* [Study material]:

-=-=-

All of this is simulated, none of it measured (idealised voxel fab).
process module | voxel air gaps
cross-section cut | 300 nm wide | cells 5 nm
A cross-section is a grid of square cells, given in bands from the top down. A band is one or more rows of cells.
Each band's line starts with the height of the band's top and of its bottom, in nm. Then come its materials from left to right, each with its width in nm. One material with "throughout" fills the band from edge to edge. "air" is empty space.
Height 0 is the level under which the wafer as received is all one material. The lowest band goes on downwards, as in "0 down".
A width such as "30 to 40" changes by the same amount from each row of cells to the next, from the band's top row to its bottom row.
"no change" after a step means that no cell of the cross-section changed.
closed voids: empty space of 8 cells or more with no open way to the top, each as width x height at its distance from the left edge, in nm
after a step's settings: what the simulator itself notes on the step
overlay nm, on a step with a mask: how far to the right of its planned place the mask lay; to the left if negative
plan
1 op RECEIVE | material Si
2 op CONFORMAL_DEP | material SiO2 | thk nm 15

-=-=-

* [Assigned task]:
Could you repeat the listing above, exactly as it is shown?

* [Answer section]:
All of this is simulated, none of it measured (idealised voxel fab).
process module | voxel air gaps
cross-section cut | 300 nm wide | cells 5 nm
A cross-section is a grid of square cells, given in bands from the top down. A band is one or more rows of cells.
Each band's line starts with the height of the band's top and of its bottom, in nm. Then come its materials from left to right, each with its width in nm. One material with "throughout" fills the band from edge to edge. "air" is empty space.
Height 0 is the level under which the wafer as received is all one material. The lowest band goes on downwards, as in "0 down".
A width such as "30 to 40" changes by the same amount from each row of cells to the next, from the band's top row to its bottom row.
"no change" after a step means that no cell of the cross-section changed.
closed voids: empty space of 8 cells or more with no open way to the top, each as width x height at its distance from the left edge, in nm
after a step's settings: what the simulator itself notes on the step
overlay nm, on a step with a mask: how far to the right of its planned place the mask lay; to the left if negative
plan
1 op RECEIVE | material Si
2 op CONFORMAL_DEP | material SiO2 | thk nm 15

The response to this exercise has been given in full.